= Beginning of Section =

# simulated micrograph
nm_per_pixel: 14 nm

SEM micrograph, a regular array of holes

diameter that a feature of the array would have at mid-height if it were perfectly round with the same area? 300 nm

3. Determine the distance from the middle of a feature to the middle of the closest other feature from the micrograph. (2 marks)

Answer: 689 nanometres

= End of Section =

» WORK TASK: All that should be written out is the stretch of lines above between the one holding "SEM micrograph, a regular array of holes" and the one holding "3. Determine the", inclusive, exactly as given.

» RESPONSE AREA:
SEM micrograph, a regular array of holes

diameter that a feature of the array would have at mid-height if it were perfectly round with the same area? 300 nm

3. Determine the distance from the middle of a feature to the middle of the closest other feature from the micrograph. (2 marks)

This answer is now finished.